■ **Brief**
Write out the listing below again, precisely as it is given.

*** Provided data ***

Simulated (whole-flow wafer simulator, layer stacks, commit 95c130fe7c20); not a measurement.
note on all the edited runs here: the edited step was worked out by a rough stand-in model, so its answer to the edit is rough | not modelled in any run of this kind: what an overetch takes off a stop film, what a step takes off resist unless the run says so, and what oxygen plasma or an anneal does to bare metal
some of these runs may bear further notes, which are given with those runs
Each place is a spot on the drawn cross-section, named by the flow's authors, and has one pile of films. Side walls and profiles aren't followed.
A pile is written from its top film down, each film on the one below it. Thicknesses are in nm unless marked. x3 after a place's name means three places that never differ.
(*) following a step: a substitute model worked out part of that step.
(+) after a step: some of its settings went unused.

*** End of Provided data ***

■ **Response box**
Simulated (whole-flow wafer simulator, layer stacks, commit 95c130fe7c20); not a measurement.
note on all the edited runs here: the edited step was worked out by a rough stand-in model, so its answer to the edit is rough | not modelled in any run of this kind: what an overetch takes off a stop film, what a step takes off resist unless the run says so, and what oxygen plasma or an anneal does to bare metal
some of these runs may bear further notes, which are given with those runs
Each place is a spot on the drawn cross-section, named by the flow's authors, and has one pile of films. Side walls and profiles aren't followed.
A pile is written from its top film down, each film on the one below it. Thicknesses are in nm unless marked. x3 after a place's name means three places that never differ.
(*) following a step: a substitute model worked out part of that step.
(+) after a step: some of its settings went unused.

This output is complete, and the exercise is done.